▸ **Assignment**
Would you please copy every line of the material that follows, exactly as it reads?

==============================

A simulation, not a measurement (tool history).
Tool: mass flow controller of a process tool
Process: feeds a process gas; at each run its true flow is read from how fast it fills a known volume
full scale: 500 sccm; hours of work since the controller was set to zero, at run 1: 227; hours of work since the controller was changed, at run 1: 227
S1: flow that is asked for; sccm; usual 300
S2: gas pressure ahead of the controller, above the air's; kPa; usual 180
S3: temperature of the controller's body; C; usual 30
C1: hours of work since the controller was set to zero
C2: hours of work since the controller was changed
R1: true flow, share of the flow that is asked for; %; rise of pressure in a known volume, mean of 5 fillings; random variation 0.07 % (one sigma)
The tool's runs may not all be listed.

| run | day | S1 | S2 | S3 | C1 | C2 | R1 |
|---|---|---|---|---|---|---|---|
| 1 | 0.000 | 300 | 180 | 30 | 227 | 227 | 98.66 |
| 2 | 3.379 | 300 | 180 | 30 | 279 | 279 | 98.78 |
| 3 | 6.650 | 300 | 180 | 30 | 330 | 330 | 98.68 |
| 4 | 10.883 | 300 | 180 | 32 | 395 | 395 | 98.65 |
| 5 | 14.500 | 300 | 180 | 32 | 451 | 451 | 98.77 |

==============================

▸ **Task answer**
A simulation, not a measurement (tool history).
Tool: mass flow controller of a process tool
Process: feeds a process gas; at each run its true flow is read from how fast it fills a known volume
full scale: 500 sccm; hours of work since the controller was set to zero, at run 1: 227; hours of work since the controller was changed, at run 1: 227
S1: flow that is asked for; sccm; usual 300
S2: gas pressure ahead of the controller, above the air's; kPa; usual 180
S3: temperature of the controller's body; C; usual 30
C1: hours of work since the controller was set to zero
C2: hours of work since the controller was changed
R1: true flow, share of the flow that is asked for; %; rise of pressure in a known volume, mean of 5 fillings; random variation 0.07 % (one sigma)
The tool's runs may not all be listed.

| run | day | S1 | S2 | S3 | C1 | C2 | R1 |
|---|---|---|---|---|---|---|---|
| 1 | 0.000 | 300 | 180 | 30 | 227 | 227 | 98.66 |
| 2 | 3.379 | 300 | 180 | 30 | 279 | 279 | 98.78 |
| 3 | 6.650 | 300 | 180 | 30 | 330 | 330 | 98.68 |
| 4 | 10.883 | 300 | 180 | 32 | 395 | 395 | 98.65 |
| 5 | 14.500 | 300 | 180 | 32 | 451 | 451 | 98.77 |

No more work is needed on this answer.